### Given information
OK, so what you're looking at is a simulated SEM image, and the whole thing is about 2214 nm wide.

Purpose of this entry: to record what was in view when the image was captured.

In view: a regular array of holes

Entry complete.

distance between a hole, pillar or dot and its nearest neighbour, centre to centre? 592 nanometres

### Work instruction
An exact copy of the lines above, from the one containing "In view: a regular array of holes" through the one containing "Entry complete.", is the whole of the answer.

### Response box
In view: a regular array of holes

Entry complete.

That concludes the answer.